━━━━━ Record excerpts

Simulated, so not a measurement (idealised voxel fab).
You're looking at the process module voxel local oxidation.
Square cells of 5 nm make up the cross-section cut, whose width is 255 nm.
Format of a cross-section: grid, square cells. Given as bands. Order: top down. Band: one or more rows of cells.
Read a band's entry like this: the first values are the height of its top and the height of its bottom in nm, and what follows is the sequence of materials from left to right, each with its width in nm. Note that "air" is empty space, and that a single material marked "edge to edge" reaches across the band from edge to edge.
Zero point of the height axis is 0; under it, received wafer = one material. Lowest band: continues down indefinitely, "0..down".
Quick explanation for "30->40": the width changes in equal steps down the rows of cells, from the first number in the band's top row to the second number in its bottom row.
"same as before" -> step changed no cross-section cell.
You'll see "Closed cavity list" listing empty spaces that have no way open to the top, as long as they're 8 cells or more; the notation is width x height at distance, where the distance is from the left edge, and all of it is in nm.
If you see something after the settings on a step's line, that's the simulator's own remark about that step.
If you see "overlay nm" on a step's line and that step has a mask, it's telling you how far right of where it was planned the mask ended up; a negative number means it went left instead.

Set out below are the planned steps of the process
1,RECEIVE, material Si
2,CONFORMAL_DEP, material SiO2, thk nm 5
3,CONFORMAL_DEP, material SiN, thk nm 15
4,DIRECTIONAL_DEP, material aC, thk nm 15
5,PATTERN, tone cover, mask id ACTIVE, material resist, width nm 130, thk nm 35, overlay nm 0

━━━━━━━━━━

# [Brief]
Return only the lines between the one holding "no cross-section cell." and the one holding "4,DIRECTIONAL_DEP, material aC, thk nm 15", inclusive, exactly as they appear above.

# [Task solution]
"same as before" -> step changed no cross-section cell.
You'll see "Closed cavity list" listing empty spaces that have no way open to the top, as long as they're 8 cells or more; the notation is width x height at distance, where the distance is from the left edge, and all of it is in nm.
If you see something after the settings on a step's line, that's the simulator's own remark about that step.
If you see "overlay nm" on a step's line and that step has a mask, it's telling you how far right of where it was planned the mask ended up; a negative number means it went left instead.

Set out below are the planned steps of the process
1,RECEIVE, material Si
2,CONFORMAL_DEP, material SiO2, thk nm 5
3,CONFORMAL_DEP, material SiN, thk nm 15
4,DIRECTIONAL_DEP, material aC, thk nm 15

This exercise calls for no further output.